Write out the listing in full, matching it word for word.

(DATA PROVIDED begins)
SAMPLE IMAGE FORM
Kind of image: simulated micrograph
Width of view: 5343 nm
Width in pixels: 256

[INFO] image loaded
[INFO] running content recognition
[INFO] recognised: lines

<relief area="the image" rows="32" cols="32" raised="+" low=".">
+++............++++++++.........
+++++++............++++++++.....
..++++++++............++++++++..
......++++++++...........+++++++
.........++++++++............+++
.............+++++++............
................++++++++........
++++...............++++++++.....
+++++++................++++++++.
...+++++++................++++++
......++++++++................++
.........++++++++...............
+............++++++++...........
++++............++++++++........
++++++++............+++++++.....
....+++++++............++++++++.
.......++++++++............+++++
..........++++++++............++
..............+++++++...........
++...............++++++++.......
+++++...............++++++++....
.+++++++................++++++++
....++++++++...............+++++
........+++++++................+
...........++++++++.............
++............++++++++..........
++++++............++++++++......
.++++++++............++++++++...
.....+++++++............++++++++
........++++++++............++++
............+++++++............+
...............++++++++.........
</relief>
(DATA PROVIDED ends)

- EXERCISE SOLUTION
SAMPLE IMAGE FORM
Kind of image: simulated micrograph
Width of view: 5343 nm
Width in pixels: 256

[INFO] image loaded
[INFO] running content recognition
[INFO] recognised: lines

<relief area="the image" rows="32" cols="32" raised="+" low=".">
+++............++++++++.........
+++++++............++++++++.....
..++++++++............++++++++..
......++++++++...........+++++++
.........++++++++............+++
.............+++++++............
................++++++++........
++++...............++++++++.....
+++++++................++++++++.
...+++++++................++++++
......++++++++................++
.........++++++++...............
+............++++++++...........
++++............++++++++........
++++++++............+++++++.....
....+++++++............++++++++.
.......++++++++............+++++
..........++++++++............++
..............+++++++...........
++...............++++++++.......
+++++...............++++++++....
.+++++++................++++++++
....++++++++...............+++++
........+++++++................+
...........++++++++.............
++............++++++++..........
++++++............++++++++......
.++++++++............++++++++...
.....+++++++............++++++++
........++++++++............++++
............+++++++............+
...............++++++++.........
</relief>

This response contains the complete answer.